Action item ▸ Every entry in the data below needs to be repeated exactly.

Recorded data ▸
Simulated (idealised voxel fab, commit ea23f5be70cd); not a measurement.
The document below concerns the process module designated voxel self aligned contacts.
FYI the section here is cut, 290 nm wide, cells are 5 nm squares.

Problem solution ▸
Simulated (idealised voxel fab, commit ea23f5be70cd); not a measurement.
The document below concerns the process module designated voxel self aligned contacts.
FYI the section here is cut, 290 nm wide, cells are 5 nm squares.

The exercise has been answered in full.